Transcribe the records below. Leave every word as it is.

####
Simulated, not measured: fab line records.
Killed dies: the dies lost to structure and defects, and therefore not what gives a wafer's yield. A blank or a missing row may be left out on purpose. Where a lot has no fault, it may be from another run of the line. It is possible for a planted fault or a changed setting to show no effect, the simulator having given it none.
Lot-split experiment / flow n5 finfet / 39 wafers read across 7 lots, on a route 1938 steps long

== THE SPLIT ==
####

**SOLUTION:**
Simulated, not measured: fab line records.
Killed dies: the dies lost to structure and defects, and therefore not what gives a wafer's yield. A blank or a missing row may be left out on purpose. Where a lot has no fault, it may be from another run of the line. It is possible for a planted fault or a changed setting to show no effect, the simulator having given it none.
Lot-split experiment / flow n5 finfet / 39 wafers read across 7 lots, on a route 1938 steps long

== THE SPLIT ==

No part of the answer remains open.